▸ **Material shown**
-*-*-

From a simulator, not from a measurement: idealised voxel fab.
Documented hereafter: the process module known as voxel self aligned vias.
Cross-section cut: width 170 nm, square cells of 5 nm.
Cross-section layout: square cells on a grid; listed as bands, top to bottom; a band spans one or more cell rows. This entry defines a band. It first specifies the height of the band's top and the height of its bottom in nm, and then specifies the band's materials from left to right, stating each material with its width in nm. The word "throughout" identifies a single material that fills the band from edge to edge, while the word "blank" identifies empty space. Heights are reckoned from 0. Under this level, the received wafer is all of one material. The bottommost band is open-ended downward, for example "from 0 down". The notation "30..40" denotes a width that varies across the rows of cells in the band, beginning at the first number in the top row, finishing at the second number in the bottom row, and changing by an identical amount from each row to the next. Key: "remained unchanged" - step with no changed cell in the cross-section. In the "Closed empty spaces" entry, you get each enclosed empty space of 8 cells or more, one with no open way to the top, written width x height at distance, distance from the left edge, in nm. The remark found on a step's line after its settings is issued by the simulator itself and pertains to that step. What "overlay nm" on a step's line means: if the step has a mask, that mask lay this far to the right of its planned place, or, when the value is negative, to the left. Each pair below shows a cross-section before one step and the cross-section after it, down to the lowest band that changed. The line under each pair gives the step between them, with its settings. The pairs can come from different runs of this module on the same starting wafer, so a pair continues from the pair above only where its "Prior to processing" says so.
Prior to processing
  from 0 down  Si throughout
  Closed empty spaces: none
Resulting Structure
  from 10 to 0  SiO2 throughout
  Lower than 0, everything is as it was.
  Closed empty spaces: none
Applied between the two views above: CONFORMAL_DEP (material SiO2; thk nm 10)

-*-*-

▸ **Requirement**
Starting at the line that has "Documented hereafter: the" in the records above, restate word for word every line until the one that has "Cross-section cut: width", and include that one as well.

▸ **Task solution**
Documented hereafter: the process module known as voxel self aligned vias.
Cross-section cut: width 170 nm, square cells of 5 nm.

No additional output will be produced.